++++++++

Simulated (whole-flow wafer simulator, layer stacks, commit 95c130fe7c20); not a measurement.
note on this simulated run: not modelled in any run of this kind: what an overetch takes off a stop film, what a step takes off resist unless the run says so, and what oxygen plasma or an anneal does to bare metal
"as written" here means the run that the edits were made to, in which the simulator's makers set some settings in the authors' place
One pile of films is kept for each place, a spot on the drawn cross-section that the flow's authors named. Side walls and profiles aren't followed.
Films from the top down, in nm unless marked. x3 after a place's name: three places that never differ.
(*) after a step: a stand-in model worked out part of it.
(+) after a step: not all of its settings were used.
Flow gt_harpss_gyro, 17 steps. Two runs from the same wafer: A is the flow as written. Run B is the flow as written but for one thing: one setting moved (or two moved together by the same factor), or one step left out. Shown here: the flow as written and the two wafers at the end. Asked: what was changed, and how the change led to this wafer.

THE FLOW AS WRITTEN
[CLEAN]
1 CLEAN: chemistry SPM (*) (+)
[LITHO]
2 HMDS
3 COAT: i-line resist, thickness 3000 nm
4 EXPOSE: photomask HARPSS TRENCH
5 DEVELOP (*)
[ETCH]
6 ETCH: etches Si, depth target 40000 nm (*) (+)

++++++++

■ **REQUIREMENT**:
All the data needs repeating. Return it exactly.

■ **EXERCISE SOLUTION**:
Simulated (whole-flow wafer simulator, layer stacks, commit 95c130fe7c20); not a measurement.
note on this simulated run: not modelled in any run of this kind: what an overetch takes off a stop film, what a step takes off resist unless the run says so, and what oxygen plasma or an anneal does to bare metal
"as written" here means the run that the edits were made to, in which the simulator's makers set some settings in the authors' place
One pile of films is kept for each place, a spot on the drawn cross-section that the flow's authors named. Side walls and profiles aren't followed.
Films from the top down, in nm unless marked. x3 after a place's name: three places that never differ.
(*) after a step: a stand-in model worked out part of it.
(+) after a step: not all of its settings were used.
Flow gt_harpss_gyro, 17 steps. Two runs from the same wafer: A is the flow as written. Run B is the flow as written but for one thing: one setting moved (or two moved together by the same factor), or one step left out. Shown here: the flow as written and the two wafers at the end. Asked: what was changed, and how the change led to this wafer.

THE FLOW AS WRITTEN
[CLEAN]
1 CLEAN: chemistry SPM (*) (+)
[LITHO]
2 HMDS
3 COAT: i-line resist, thickness 3000 nm
4 EXPOSE: photomask HARPSS TRENCH
5 DEVELOP (*)
[ETCH]
6 ETCH: etches Si, depth target 40000 nm (*) (+)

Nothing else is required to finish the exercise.